___

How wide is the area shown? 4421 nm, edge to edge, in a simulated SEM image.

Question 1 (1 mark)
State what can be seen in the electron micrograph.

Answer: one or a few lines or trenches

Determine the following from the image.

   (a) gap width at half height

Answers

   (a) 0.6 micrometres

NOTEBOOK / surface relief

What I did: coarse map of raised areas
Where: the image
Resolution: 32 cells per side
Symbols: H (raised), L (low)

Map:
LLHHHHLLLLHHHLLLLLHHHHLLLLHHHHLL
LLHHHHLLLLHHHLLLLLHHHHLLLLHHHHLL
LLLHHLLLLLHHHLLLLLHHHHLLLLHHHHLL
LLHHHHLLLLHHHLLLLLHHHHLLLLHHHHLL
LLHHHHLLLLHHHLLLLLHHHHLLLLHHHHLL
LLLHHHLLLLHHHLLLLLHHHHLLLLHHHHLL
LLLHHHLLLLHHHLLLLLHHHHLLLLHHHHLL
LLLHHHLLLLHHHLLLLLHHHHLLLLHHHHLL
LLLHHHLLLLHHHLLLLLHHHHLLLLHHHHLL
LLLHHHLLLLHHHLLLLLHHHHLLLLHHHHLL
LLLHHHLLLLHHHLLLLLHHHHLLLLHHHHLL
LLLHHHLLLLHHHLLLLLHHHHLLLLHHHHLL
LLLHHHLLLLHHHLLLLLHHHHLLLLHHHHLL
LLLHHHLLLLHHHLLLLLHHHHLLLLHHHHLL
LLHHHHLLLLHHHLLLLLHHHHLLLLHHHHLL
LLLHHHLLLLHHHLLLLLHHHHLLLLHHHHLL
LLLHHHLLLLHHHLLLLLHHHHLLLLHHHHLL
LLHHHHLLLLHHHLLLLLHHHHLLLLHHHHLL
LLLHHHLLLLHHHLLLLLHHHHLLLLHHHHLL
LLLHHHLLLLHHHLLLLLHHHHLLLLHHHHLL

___

# Exercise
Considering only the material above, set down every line from the one with "Answer: one or a few lines or trenches" to the one with "Where: the image", inclusive, exactly as written.

# Response box
Answer: one or a few lines or trenches

Determine the following from the image.

   (a) gap width at half height

Answers

   (a) 0.6 micrometres

NOTEBOOK / surface relief

What I did: coarse map of raised areas
Where: the image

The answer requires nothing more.